Assigned task → Return the opening lines of the material, word for word. End with the line that contains "Process: lays a".

Data for analysis →
++++++++++

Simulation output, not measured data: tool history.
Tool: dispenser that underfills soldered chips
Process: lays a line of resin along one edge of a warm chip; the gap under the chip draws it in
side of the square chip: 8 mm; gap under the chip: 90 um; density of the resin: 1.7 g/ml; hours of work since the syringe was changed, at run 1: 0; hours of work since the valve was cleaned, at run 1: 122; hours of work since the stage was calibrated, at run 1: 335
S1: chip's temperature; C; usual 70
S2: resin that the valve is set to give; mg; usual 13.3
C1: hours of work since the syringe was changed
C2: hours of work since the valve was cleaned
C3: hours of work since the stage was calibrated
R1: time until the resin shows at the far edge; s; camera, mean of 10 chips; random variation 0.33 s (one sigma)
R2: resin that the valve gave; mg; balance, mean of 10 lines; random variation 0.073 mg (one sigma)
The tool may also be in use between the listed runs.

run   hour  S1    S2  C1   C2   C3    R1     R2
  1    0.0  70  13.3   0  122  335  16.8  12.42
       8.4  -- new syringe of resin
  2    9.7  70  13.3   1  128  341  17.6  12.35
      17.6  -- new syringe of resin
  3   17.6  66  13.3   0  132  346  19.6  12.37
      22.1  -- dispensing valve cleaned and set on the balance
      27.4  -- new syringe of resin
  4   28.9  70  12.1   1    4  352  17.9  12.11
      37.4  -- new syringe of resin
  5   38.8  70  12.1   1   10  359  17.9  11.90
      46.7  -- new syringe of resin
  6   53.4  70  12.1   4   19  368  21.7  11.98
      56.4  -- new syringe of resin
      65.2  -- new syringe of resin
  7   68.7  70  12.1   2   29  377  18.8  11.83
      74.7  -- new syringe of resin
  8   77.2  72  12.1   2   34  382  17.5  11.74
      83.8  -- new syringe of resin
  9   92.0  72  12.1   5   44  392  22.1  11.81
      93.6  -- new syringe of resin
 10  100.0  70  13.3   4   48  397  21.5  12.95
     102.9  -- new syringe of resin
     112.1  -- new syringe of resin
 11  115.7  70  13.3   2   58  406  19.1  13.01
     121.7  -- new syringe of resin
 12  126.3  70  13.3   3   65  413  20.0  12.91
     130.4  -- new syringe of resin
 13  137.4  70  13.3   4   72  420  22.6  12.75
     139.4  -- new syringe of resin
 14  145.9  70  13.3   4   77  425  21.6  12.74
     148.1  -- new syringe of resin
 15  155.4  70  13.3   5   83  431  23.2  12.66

++++++++++

Answer section →
Simulation output, not measured data: tool history.
Tool: dispenser that underfills soldered chips
Process: lays a line of resin along one edge of a warm chip; the gap under the chip draws it in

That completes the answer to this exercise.